▶ EXTRACTED RECORDS

_ _ _ _

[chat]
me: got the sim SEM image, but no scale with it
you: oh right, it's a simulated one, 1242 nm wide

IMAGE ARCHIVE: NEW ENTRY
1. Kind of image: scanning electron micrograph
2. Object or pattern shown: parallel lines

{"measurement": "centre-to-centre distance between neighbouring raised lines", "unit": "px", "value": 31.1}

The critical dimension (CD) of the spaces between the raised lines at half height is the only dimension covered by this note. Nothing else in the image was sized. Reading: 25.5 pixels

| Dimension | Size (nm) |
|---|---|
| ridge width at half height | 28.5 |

_ _ _ _

▶ WORK INSTRUCTION
Above are the records; repeat exactly the lines from the one holding "you: oh right, it's" down to the one holding "2. Object or pattern shown: parallel lines", end lines included.

▶ TASK SOLUTION
you: oh right, it's a simulated one, 1242 nm wide

IMAGE ARCHIVE: NEW ENTRY
1. Kind of image: scanning electron micrograph
2. Object or pattern shown: parallel lines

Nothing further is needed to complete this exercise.